## Work instruction
Output the lines below exactly, please, from the first line until the line with "some of these", counting both.

## Extracted entries
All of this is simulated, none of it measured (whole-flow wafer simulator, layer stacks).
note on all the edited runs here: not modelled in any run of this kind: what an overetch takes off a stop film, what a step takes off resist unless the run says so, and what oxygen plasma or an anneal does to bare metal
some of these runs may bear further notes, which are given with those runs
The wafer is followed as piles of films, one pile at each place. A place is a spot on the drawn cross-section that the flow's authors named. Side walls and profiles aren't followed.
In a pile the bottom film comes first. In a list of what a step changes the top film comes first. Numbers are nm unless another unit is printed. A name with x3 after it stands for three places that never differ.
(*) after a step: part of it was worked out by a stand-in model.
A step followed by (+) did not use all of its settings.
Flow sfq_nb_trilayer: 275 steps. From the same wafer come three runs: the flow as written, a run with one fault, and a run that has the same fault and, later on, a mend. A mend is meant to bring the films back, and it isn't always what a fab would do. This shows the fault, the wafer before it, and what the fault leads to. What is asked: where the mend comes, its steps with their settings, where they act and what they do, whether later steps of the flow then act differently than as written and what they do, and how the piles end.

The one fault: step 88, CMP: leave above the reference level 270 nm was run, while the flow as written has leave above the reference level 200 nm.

## Exercise solution
All of this is simulated, none of it measured (whole-flow wafer simulator, layer stacks).
note on all the edited runs here: not modelled in any run of this kind: what an overetch takes off a stop film, what a step takes off resist unless the run says so, and what oxygen plasma or an anneal does to bare metal
some of these runs may bear further notes, which are given with those runs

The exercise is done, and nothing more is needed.